RECORDED INFORMATION -
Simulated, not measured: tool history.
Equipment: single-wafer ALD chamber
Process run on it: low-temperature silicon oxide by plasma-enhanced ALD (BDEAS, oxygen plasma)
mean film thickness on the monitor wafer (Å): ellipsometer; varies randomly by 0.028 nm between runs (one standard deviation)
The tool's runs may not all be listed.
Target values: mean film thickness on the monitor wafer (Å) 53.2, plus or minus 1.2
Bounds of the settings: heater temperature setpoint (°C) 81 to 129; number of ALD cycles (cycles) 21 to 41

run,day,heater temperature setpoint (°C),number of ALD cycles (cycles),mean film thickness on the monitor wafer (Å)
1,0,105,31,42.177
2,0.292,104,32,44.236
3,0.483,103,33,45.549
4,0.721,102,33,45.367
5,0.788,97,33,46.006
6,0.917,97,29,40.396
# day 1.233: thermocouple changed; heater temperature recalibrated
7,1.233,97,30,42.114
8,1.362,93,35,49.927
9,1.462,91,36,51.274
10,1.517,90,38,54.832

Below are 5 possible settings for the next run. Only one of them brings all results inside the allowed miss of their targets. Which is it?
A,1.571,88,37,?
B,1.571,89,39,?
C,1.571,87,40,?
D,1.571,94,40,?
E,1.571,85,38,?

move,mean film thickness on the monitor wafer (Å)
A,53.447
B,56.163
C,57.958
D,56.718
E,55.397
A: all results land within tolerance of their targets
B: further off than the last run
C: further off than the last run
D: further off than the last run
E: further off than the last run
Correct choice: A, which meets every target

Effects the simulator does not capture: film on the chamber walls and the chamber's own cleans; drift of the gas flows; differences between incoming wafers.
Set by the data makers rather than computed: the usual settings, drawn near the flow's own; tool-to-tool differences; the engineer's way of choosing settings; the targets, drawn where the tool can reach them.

BRIEF -
Using the records above, write out exactly the lines between the one holding "8,1.362,93,35,49.927" and the one holding "Effects the simulator", inclusive; leave everything else out.

WRITTEN RESPONSE -
8,1.362,93,35,49.927
9,1.462,91,36,51.274
10,1.517,90,38,54.832

Below are 5 possible settings for the next run. Only one of them brings all results inside the allowed miss of their targets. Which is it?
A,1.571,88,37,?
B,1.571,89,39,?
C,1.571,87,40,?
D,1.571,94,40,?
E,1.571,85,38,?

move,mean film thickness on the monitor wafer (Å)
A,53.447
B,56.163
C,57.958
D,56.718
E,55.397
A: all results land within tolerance of their targets
B: further off than the last run
C: further off than the last run
D: further off than the last run
E: further off than the last run
Correct choice: A, which meets every target

Effects the simulator does not capture: film on the chamber walls and the chamber's own cleans; drift of the gas flows; differences between incoming wafers.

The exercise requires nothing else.